● Exercise
Once the line with "S2: pressure of" is found in the data, output it and each following line exactly, up to and including the line with "C1: wafers polished on this pad", and nothing before or after.

════════════════════
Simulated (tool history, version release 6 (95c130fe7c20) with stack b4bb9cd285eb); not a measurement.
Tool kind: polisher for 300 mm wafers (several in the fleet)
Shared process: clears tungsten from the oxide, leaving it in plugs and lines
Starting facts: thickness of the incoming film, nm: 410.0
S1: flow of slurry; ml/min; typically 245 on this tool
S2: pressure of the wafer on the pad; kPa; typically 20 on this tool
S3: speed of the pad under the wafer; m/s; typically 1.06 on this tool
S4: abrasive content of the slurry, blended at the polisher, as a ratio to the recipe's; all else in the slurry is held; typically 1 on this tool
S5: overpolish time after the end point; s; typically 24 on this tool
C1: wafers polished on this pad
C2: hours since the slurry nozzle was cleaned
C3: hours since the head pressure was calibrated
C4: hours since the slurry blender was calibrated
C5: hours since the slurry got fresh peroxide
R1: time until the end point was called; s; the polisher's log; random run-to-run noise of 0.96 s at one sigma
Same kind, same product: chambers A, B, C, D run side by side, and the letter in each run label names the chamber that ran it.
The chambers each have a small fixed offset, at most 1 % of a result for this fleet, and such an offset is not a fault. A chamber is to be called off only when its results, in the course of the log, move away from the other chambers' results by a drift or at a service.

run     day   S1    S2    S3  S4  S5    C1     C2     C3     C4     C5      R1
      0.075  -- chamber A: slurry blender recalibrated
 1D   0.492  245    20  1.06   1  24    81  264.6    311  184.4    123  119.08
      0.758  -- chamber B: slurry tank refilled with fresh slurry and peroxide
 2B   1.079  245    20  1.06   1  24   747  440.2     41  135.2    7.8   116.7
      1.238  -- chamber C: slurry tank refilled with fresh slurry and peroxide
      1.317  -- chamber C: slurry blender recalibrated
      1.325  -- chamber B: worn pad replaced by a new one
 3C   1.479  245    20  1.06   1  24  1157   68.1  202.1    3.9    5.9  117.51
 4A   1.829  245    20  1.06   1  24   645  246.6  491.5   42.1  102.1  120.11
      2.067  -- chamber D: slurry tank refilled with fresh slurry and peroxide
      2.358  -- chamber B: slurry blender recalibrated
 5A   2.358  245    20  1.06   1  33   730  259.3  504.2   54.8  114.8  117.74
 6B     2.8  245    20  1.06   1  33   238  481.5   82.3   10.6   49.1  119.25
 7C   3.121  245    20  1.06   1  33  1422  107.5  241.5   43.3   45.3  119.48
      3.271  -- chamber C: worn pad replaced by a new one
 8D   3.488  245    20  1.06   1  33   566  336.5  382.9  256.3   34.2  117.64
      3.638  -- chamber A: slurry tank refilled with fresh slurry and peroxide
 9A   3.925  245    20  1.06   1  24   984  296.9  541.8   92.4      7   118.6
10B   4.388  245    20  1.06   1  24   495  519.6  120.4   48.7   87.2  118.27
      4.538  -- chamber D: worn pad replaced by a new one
════════════════════

● Your response
S2: pressure of the wafer on the pad; kPa; typically 20 on this tool
S3: speed of the pad under the wafer; m/s; typically 1.06 on this tool
S4: abrasive content of the slurry, blended at the polisher, as a ratio to the recipe's; all else in the slurry is held; typically 1 on this tool
S5: overpolish time after the end point; s; typically 24 on this tool
C1: wafers polished on this pad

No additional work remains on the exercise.